### LISTED RECORDS:
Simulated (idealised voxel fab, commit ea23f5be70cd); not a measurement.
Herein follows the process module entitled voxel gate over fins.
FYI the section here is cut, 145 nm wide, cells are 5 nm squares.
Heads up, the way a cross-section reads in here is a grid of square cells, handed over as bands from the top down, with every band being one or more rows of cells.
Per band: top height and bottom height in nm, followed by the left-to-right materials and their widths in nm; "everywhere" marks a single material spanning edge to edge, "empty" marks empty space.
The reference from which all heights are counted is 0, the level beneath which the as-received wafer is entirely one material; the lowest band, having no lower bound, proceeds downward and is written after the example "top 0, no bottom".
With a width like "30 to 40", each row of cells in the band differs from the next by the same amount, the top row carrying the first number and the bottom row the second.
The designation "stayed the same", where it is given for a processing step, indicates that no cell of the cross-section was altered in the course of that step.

### BRIEF:
Each line of the material must be restated exactly.

### EXERCISE SOLUTION:
Simulated (idealised voxel fab, commit ea23f5be70cd); not a measurement.
Herein follows the process module entitled voxel gate over fins.
FYI the section here is cut, 145 nm wide, cells are 5 nm squares.
Heads up, the way a cross-section reads in here is a grid of square cells, handed over as bands from the top down, with every band being one or more rows of cells.
Per band: top height and bottom height in nm, followed by the left-to-right materials and their widths in nm; "everywhere" marks a single material spanning edge to edge, "empty" marks empty space.
The reference from which all heights are counted is 0, the level beneath which the as-received wafer is entirely one material; the lowest band, having no lower bound, proceeds downward and is written after the example "top 0, no bottom".
With a width like "30 to 40", each row of cells in the band differs from the next by the same amount, the top row carrying the first number and the bottom row the second.
The designation "stayed the same", where it is given for a processing step, indicates that no cell of the cross-section was altered in the course of that step.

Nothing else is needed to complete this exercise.